◆ **Activity**
A faithful copy of the whole listing is required, with nothing left out.

◆ **Stored data**
|---|

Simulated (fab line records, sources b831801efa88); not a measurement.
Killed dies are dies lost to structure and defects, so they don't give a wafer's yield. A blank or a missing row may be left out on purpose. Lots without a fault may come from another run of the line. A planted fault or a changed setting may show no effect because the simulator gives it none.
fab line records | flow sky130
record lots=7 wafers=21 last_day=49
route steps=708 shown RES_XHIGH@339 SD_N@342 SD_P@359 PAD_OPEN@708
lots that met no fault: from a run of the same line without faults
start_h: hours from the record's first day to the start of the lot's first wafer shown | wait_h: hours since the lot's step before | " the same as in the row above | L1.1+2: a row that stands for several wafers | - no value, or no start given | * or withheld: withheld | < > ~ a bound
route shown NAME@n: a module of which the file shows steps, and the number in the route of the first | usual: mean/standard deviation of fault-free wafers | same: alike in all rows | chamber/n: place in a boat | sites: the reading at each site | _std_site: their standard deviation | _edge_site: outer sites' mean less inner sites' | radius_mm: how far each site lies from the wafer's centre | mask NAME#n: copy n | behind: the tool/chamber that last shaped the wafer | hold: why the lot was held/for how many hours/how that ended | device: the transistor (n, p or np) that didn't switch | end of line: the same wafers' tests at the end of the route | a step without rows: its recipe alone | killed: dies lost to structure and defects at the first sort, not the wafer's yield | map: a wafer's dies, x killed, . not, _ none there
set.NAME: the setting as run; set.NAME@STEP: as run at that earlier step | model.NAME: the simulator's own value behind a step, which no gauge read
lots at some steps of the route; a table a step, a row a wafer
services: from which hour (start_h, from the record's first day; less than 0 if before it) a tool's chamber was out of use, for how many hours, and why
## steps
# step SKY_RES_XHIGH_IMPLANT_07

|---|

◆ **Task solution**
Simulated (fab line records, sources b831801efa88); not a measurement.
Killed dies are dies lost to structure and defects, so they don't give a wafer's yield. A blank or a missing row may be left out on purpose. Lots without a fault may come from another run of the line. A planted fault or a changed setting may show no effect because the simulator gives it none.
fab line records | flow sky130
record lots=7 wafers=21 last_day=49
route steps=708 shown RES_XHIGH@339 SD_N@342 SD_P@359 PAD_OPEN@708
lots that met no fault: from a run of the same line without faults
start_h: hours from the record's first day to the start of the lot's first wafer shown | wait_h: hours since the lot's step before | " the same as in the row above | L1.1+2: a row that stands for several wafers | - no value, or no start given | * or withheld: withheld | < > ~ a bound
route shown NAME@n: a module of which the file shows steps, and the number in the route of the first | usual: mean/standard deviation of fault-free wafers | same: alike in all rows | chamber/n: place in a boat | sites: the reading at each site | _std_site: their standard deviation | _edge_site: outer sites' mean less inner sites' | radius_mm: how far each site lies from the wafer's centre | mask NAME#n: copy n | behind: the tool/chamber that last shaped the wafer | hold: why the lot was held/for how many hours/how that ended | device: the transistor (n, p or np) that didn't switch | end of line: the same wafers' tests at the end of the route | a step without rows: its recipe alone | killed: dies lost to structure and defects at the first sort, not the wafer's yield | map: a wafer's dies, x killed, . not, _ none there
set.NAME: the setting as run; set.NAME@STEP: as run at that earlier step | model.NAME: the simulator's own value behind a step, which no gauge read
lots at some steps of the route; a table a step, a row a wafer
services: from which hour (start_h, from the record's first day; less than 0 if before it) a tool's chamber was out of use, for how many hours, and why
## steps
# step SKY_RES_XHIGH_IMPLANT_07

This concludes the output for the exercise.